### REQUIREMENT
Would you restate word for word the lines of the listing, beginning at the first and ending with the line that holds "----XXXXXX--XXXX"?

________

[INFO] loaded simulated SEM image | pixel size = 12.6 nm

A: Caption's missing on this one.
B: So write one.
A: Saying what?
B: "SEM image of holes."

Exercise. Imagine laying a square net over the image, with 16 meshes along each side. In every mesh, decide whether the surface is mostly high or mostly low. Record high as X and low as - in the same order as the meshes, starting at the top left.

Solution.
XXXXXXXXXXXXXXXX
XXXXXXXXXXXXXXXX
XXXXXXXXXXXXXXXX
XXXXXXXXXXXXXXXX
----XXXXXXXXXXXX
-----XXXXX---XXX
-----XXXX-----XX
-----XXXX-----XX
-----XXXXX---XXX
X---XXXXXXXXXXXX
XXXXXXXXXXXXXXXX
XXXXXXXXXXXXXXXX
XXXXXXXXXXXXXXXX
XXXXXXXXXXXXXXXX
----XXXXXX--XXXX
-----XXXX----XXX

________

### RESPONSE
[INFO] loaded simulated SEM image | pixel size = 12.6 nm

A: Caption's missing on this one.
B: So write one.
A: Saying what?
B: "SEM image of holes."

Exercise. Imagine laying a square net over the image, with 16 meshes along each side. In every mesh, decide whether the surface is mostly high or mostly low. Record high as X and low as - in the same order as the meshes, starting at the top left.

Solution.
XXXXXXXXXXXXXXXX
XXXXXXXXXXXXXXXX
XXXXXXXXXXXXXXXX
XXXXXXXXXXXXXXXX
----XXXXXXXXXXXX
-----XXXXX---XXX
-----XXXX-----XX
-----XXXX-----XX
-----XXXXX---XXX
X---XXXXXXXXXXXX
XXXXXXXXXXXXXXXX
XXXXXXXXXXXXXXXX
XXXXXXXXXXXXXXXX
XXXXXXXXXXXXXXXX
----XXXXXX--XXXX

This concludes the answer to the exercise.